· · · ·

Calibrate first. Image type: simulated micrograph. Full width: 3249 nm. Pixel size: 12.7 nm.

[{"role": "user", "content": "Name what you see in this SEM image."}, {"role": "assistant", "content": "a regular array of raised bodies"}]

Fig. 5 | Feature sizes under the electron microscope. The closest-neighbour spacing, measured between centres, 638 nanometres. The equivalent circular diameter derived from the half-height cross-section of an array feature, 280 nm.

· · · ·

No line may be left out; the records are to be transcribed in full.

TASK ANSWER:
Calibrate first. Image type: simulated micrograph. Full width: 3249 nm. Pixel size: 12.7 nm.

[{"role": "user", "content": "Name what you see in this SEM image."}, {"role": "assistant", "content": "a regular array of raised bodies"}]

Fig. 5 | Feature sizes under the electron microscope. The closest-neighbour spacing, measured between centres, 638 nanometres. The equivalent circular diameter derived from the half-height cross-section of an array feature, 280 nm.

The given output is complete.